..........

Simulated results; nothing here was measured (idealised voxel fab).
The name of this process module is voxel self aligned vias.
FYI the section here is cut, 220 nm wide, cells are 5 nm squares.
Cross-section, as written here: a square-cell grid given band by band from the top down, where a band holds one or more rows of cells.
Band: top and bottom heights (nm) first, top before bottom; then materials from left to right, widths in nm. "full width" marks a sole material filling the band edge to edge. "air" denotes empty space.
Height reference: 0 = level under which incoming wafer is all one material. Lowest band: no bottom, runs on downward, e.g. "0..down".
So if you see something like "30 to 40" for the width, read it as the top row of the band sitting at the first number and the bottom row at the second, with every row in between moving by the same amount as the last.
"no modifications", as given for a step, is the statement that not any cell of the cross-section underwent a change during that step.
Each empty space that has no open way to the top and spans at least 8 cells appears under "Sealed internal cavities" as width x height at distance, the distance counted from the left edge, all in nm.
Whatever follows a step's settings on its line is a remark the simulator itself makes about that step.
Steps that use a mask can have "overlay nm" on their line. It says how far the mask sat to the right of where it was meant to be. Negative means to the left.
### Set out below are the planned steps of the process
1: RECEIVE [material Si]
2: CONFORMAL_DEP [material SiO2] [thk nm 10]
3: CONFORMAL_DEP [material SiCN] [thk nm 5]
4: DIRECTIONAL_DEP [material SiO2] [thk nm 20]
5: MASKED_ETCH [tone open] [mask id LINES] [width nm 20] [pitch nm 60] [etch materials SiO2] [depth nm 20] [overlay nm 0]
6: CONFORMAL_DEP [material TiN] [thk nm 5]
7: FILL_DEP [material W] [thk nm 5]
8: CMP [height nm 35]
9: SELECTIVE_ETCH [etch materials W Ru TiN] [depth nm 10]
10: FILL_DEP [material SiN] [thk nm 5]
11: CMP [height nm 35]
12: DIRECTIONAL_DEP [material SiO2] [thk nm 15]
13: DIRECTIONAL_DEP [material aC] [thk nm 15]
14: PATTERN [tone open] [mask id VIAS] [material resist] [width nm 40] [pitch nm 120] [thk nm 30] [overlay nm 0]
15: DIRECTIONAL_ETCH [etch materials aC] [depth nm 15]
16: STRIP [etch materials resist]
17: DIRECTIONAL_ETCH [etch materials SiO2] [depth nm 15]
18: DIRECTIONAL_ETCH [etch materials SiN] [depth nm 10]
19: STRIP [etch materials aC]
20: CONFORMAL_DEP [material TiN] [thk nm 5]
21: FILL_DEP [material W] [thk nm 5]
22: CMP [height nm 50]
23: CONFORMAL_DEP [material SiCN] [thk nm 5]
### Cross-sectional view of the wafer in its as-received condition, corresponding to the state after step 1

..........

REQUIRED ACTION: Return exactly, and only, the lines from the start of the listing through the line with "16: STRIP [etch materials resist]".

WRITTEN SOLUTION:
Simulated results; nothing here was measured (idealised voxel fab).
The name of this process module is voxel self aligned vias.
FYI the section here is cut, 220 nm wide, cells are 5 nm squares.
Cross-section, as written here: a square-cell grid given band by band from the top down, where a band holds one or more rows of cells.
Band: top and bottom heights (nm) first, top before bottom; then materials from left to right, widths in nm. "full width" marks a sole material filling the band edge to edge. "air" denotes empty space.
Height reference: 0 = level under which incoming wafer is all one material. Lowest band: no bottom, runs on downward, e.g. "0..down".
So if you see something like "30 to 40" for the width, read it as the top row of the band sitting at the first number and the bottom row at the second, with every row in between moving by the same amount as the last.
"no modifications", as given for a step, is the statement that not any cell of the cross-section underwent a change during that step.
Each empty space that has no open way to the top and spans at least 8 cells appears under "Sealed internal cavities" as width x height at distance, the distance counted from the left edge, all in nm.
Whatever follows a step's settings on its line is a remark the simulator itself makes about that step.
Steps that use a mask can have "overlay nm" on their line. It says how far the mask sat to the right of where it was meant to be. Negative means to the left.
### Set out below are the planned steps of the process
1: RECEIVE [material Si]
2: CONFORMAL_DEP [material SiO2] [thk nm 10]
3: CONFORMAL_DEP [material SiCN] [thk nm 5]
4: DIRECTIONAL_DEP [material SiO2] [thk nm 20]
5: MASKED_ETCH [tone open] [mask id LINES] [width nm 20] [pitch nm 60] [etch materials SiO2] [depth nm 20] [overlay nm 0]
6: CONFORMAL_DEP [material TiN] [thk nm 5]
7: FILL_DEP [material W] [thk nm 5]
8: CMP [height nm 35]
9: SELECTIVE_ETCH [etch materials W Ru TiN] [depth nm 10]
10: FILL_DEP [material SiN] [thk nm 5]
11: CMP [height nm 35]
12: DIRECTIONAL_DEP [material SiO2] [thk nm 15]
13: DIRECTIONAL_DEP [material aC] [thk nm 15]
14: PATTERN [tone open] [mask id VIAS] [material resist] [width nm 40] [pitch nm 120] [thk nm 30] [overlay nm 0]
15: DIRECTIONAL_ETCH [etch materials aC] [depth nm 15]
16: STRIP [etch materials resist]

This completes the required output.